DATASET ENTRIES ▸
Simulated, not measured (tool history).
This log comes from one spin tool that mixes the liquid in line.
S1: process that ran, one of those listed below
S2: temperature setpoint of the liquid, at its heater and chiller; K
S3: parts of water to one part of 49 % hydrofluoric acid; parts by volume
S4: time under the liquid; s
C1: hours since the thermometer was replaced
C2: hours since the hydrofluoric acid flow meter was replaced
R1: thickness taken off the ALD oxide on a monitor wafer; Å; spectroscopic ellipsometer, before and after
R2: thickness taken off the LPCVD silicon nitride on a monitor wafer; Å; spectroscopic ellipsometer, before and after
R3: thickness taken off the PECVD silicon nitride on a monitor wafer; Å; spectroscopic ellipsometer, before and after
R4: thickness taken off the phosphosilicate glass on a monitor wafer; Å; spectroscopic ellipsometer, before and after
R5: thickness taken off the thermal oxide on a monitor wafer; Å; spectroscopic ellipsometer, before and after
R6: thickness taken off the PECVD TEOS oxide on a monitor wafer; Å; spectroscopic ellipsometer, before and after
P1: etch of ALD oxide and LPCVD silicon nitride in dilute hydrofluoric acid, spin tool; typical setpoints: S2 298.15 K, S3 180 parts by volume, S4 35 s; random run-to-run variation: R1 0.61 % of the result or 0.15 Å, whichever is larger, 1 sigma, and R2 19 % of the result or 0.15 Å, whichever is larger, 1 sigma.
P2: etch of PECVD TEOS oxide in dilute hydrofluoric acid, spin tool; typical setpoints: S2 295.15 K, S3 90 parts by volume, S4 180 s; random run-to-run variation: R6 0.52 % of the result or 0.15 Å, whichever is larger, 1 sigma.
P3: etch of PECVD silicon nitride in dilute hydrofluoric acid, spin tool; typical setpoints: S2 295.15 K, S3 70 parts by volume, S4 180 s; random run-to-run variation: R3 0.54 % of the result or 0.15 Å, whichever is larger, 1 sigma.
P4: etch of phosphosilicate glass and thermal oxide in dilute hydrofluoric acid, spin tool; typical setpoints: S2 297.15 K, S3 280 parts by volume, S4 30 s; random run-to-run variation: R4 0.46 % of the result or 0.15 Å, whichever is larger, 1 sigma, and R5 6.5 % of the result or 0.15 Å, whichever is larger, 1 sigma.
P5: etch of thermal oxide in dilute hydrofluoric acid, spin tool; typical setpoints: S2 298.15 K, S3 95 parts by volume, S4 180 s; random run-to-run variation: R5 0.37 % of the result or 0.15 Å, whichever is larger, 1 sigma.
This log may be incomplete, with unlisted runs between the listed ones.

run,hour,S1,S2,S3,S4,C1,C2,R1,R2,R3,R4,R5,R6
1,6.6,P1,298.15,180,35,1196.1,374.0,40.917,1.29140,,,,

ASSIGNED TASK ▸ Repeat every line exactly, starting with the first line of the entries, and stop once the line containing "R6: thickness taken" has been given.

RESPONSE BOX ▸
Simulated, not measured (tool history).
This log comes from one spin tool that mixes the liquid in line.
S1: process that ran, one of those listed below
S2: temperature setpoint of the liquid, at its heater and chiller; K
S3: parts of water to one part of 49 % hydrofluoric acid; parts by volume
S4: time under the liquid; s
C1: hours since the thermometer was replaced
C2: hours since the hydrofluoric acid flow meter was replaced
R1: thickness taken off the ALD oxide on a monitor wafer; Å; spectroscopic ellipsometer, before and after
R2: thickness taken off the LPCVD silicon nitride on a monitor wafer; Å; spectroscopic ellipsometer, before and after
R3: thickness taken off the PECVD silicon nitride on a monitor wafer; Å; spectroscopic ellipsometer, before and after
R4: thickness taken off the phosphosilicate glass on a monitor wafer; Å; spectroscopic ellipsometer, before and after
R5: thickness taken off the thermal oxide on a monitor wafer; Å; spectroscopic ellipsometer, before and after
R6: thickness taken off the PECVD TEOS oxide on a monitor wafer; Å; spectroscopic ellipsometer, before and after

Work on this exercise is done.